[Recorded information]

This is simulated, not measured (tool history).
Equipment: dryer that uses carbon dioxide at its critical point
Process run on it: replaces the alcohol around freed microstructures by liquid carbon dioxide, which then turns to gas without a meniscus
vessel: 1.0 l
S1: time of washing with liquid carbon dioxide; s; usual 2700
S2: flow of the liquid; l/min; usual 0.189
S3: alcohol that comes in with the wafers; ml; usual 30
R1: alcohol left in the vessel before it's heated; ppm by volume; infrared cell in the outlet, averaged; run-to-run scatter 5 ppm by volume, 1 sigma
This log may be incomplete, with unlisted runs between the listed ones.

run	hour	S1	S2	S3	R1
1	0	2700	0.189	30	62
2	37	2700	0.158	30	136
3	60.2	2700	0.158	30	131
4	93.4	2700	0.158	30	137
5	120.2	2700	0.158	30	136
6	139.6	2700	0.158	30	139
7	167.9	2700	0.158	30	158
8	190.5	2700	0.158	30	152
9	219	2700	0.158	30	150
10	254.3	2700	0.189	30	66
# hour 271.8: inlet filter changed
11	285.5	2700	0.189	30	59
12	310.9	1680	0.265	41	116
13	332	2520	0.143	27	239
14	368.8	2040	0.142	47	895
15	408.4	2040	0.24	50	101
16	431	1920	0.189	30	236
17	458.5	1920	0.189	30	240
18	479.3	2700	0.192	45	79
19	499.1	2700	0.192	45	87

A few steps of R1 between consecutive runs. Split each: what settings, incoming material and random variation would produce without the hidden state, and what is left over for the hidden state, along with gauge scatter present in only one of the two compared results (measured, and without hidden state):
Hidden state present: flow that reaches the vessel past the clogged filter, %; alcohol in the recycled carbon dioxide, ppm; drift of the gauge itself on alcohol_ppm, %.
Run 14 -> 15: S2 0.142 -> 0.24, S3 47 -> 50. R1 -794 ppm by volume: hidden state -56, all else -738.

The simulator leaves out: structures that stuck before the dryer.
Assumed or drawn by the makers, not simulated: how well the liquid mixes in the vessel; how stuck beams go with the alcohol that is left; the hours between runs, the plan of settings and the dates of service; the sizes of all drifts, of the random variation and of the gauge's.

[/Recorded information]

All lines from the beginning of the entries through the line marked "The simulator leaves" are to be output exactly; nothing else belongs in the answer.

_Written response_:
This is simulated, not measured (tool history).
Equipment: dryer that uses carbon dioxide at its critical point
Process run on it: replaces the alcohol around freed microstructures by liquid carbon dioxide, which then turns to gas without a meniscus
vessel: 1.0 l
S1: time of washing with liquid carbon dioxide; s; usual 2700
S2: flow of the liquid; l/min; usual 0.189
S3: alcohol that comes in with the wafers; ml; usual 30
R1: alcohol left in the vessel before it's heated; ppm by volume; infrared cell in the outlet, averaged; run-to-run scatter 5 ppm by volume, 1 sigma
This log may be incomplete, with unlisted runs between the listed ones.

run	hour	S1	S2	S3	R1
1	0	2700	0.189	30	62
2	37	2700	0.158	30	136
3	60.2	2700	0.158	30	131
4	93.4	2700	0.158	30	137
5	120.2	2700	0.158	30	136
6	139.6	2700	0.158	30	139
7	167.9	2700	0.158	30	158
8	190.5	2700	0.158	30	152
9	219	2700	0.158	30	150
10	254.3	2700	0.189	30	66
# hour 271.8: inlet filter changed
11	285.5	2700	0.189	30	59
12	310.9	1680	0.265	41	116
13	332	2520	0.143	27	239
14	368.8	2040	0.142	47	895
15	408.4	2040	0.24	50	101
16	431	1920	0.189	30	236
17	458.5	1920	0.189	30	240
18	479.3	2700	0.192	45	79
19	499.1	2700	0.192	45	87

A few steps of R1 between consecutive runs. Split each: what settings, incoming material and random variation would produce without the hidden state, and what is left over for the hidden state, along with gauge scatter present in only one of the two compared results (measured, and without hidden state):
Hidden state present: flow that reaches the vessel past the clogged filter, %; alcohol in the recycled carbon dioxide, ppm; drift of the gauge itself on alcohol_ppm, %.
Run 14 -> 15: S2 0.142 -> 0.24, S3 47 -> 50. R1 -794 ppm by volume: hidden state -56, all else -738.

The simulator leaves out: structures that stuck before the dryer.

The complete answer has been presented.